• Task item
Return only the lines from the top of the material through the line marked by "Log of one tool: dispenser", unaltered.

★ ★ ★ ★ ★ ★ ★
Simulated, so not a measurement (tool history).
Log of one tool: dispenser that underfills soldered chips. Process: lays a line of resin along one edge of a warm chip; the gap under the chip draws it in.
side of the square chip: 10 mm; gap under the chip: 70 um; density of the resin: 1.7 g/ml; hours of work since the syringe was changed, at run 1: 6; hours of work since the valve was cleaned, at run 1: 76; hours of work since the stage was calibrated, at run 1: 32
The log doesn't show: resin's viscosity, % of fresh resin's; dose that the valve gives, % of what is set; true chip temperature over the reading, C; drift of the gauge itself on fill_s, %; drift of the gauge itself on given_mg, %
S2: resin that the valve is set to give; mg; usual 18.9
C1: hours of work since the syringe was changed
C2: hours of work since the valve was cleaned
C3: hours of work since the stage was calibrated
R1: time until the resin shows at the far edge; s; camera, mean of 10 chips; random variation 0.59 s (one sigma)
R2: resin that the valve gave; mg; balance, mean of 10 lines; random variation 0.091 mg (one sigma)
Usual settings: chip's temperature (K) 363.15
★ ★ ★ ★ ★ ★ ★

• Solution
Simulated, so not a measurement (tool history).
Log of one tool: dispenser that underfills soldered chips. Process: lays a line of resin along one edge of a warm chip; the gap under the chip draws it in.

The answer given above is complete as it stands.